• **EXCERPTED DATA**
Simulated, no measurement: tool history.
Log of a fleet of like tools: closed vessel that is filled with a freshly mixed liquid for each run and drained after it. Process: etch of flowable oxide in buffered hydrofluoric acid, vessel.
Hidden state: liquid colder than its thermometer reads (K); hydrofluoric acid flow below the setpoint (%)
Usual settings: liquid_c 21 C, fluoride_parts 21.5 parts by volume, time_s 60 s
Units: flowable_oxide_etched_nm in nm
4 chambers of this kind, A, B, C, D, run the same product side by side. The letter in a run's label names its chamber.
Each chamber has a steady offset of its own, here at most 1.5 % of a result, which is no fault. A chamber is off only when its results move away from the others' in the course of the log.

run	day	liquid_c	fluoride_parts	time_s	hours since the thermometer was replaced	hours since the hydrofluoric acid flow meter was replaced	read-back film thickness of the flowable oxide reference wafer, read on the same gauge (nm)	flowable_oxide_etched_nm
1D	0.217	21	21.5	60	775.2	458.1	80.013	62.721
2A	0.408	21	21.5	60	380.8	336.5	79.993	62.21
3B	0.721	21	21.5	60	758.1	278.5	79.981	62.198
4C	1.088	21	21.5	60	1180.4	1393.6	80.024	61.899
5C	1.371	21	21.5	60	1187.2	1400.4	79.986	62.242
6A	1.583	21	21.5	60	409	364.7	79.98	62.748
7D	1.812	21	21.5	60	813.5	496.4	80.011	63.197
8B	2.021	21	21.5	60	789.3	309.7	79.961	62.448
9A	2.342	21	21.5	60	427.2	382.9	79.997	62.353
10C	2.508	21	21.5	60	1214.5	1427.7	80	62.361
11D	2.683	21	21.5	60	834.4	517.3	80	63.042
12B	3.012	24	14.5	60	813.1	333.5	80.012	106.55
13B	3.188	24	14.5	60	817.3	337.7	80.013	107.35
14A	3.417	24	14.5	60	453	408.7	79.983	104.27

• **REQUIREMENT**
From the very first line of the data through the line with "Units: flowable_oxide_etched_nm in nm" in it, please reproduce each line exactly and output nothing more.

• **WRITTEN SOLUTION**
Simulated, no measurement: tool history.
Log of a fleet of like tools: closed vessel that is filled with a freshly mixed liquid for each run and drained after it. Process: etch of flowable oxide in buffered hydrofluoric acid, vessel.
Hidden state: liquid colder than its thermometer reads (K); hydrofluoric acid flow below the setpoint (%)
Usual settings: liquid_c 21 C, fluoride_parts 21.5 parts by volume, time_s 60 s
Units: flowable_oxide_etched_nm in nm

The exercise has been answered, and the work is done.